Data supplied
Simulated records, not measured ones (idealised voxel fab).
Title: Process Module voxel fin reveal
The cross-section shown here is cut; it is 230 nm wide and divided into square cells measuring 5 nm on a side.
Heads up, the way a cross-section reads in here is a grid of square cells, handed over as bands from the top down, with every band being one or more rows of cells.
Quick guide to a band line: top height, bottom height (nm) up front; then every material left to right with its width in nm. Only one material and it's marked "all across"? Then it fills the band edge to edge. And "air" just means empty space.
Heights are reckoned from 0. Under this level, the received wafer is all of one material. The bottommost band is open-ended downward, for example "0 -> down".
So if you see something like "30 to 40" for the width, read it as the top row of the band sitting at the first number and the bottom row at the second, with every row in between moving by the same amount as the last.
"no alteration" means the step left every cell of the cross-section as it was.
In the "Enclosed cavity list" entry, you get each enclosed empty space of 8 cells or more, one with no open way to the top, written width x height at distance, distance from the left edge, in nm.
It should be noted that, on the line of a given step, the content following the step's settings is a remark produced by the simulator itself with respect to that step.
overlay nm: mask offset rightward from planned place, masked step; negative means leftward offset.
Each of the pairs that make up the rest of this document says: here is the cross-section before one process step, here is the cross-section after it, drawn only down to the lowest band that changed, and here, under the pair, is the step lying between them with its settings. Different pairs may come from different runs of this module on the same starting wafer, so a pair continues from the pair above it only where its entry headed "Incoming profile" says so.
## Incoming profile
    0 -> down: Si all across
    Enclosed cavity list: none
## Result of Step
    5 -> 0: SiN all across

Action item
When you answer, return the records above exactly as they stand.

Written solution
Simulated records, not measured ones (idealised voxel fab).
Title: Process Module voxel fin reveal
The cross-section shown here is cut; it is 230 nm wide and divided into square cells measuring 5 nm on a side.
Heads up, the way a cross-section reads in here is a grid of square cells, handed over as bands from the top down, with every band being one or more rows of cells.
Quick guide to a band line: top height, bottom height (nm) up front; then every material left to right with its width in nm. Only one material and it's marked "all across"? Then it fills the band edge to edge. And "air" just means empty space.
Heights are reckoned from 0. Under this level, the received wafer is all of one material. The bottommost band is open-ended downward, for example "0 -> down".
So if you see something like "30 to 40" for the width, read it as the top row of the band sitting at the first number and the bottom row at the second, with every row in between moving by the same amount as the last.
"no alteration" means the step left every cell of the cross-section as it was.
In the "Enclosed cavity list" entry, you get each enclosed empty space of 8 cells or more, one with no open way to the top, written width x height at distance, distance from the left edge, in nm.
It should be noted that, on the line of a given step, the content following the step's settings is a remark produced by the simulator itself with respect to that step.
overlay nm: mask offset rightward from planned place, masked step; negative means leftward offset.
Each of the pairs that make up the rest of this document says: here is the cross-section before one process step, here is the cross-section after it, drawn only down to the lowest band that changed, and here, under the pair, is the step lying between them with its settings. Different pairs may come from different runs of this module on the same starting wafer, so a pair continues from the pair above it only where its entry headed "Incoming profile" says so.
## Incoming profile
    0 -> down: Si all across
    Enclosed cavity list: none
## Result of Step
    5 -> 0: SiN all across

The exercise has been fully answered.